──────── Extracted records

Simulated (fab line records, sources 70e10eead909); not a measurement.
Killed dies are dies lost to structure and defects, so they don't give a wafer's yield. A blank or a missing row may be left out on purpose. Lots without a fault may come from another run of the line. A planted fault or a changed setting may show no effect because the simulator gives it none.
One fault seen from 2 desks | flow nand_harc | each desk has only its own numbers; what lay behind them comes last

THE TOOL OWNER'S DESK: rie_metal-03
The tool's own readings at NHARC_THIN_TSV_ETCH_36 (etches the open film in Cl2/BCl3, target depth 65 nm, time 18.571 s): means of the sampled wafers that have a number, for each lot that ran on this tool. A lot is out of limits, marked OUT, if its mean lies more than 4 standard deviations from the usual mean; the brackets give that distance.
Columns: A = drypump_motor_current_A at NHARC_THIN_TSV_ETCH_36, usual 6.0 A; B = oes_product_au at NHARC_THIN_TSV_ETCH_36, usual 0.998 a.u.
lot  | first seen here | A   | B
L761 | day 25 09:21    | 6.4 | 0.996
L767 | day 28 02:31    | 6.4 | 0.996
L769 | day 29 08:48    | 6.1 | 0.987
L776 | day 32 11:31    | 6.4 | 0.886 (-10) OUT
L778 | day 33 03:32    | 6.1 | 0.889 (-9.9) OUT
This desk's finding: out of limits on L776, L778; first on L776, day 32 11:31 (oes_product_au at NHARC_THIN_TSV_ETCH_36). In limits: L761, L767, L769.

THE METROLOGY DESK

────────────────

● Assigned task
From the very first line of the data through the line with "THE TOOL OWNER'S DESK: rie_metal-03" in it, please reproduce each line exactly and output nothing more.

● Problem solution
Simulated (fab line records, sources 70e10eead909); not a measurement.
Killed dies are dies lost to structure and defects, so they don't give a wafer's yield. A blank or a missing row may be left out on purpose. Lots without a fault may come from another run of the line. A planted fault or a changed setting may show no effect because the simulator gives it none.
One fault seen from 2 desks | flow nand_harc | each desk has only its own numbers; what lay behind them comes last

THE TOOL OWNER'S DESK: rie_metal-03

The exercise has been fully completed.